**Work instruction:** Set down every entry below exactly as it stands.

-- Recorded information follows --

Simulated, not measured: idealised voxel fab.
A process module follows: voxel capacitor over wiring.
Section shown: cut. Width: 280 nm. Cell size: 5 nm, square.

-- Recorded information concluded --

**Task output:**
Simulated, not measured: idealised voxel fab.
A process module follows: voxel capacitor over wiring.
Section shown: cut. Width: 280 nm. Cell size: 5 nm, square.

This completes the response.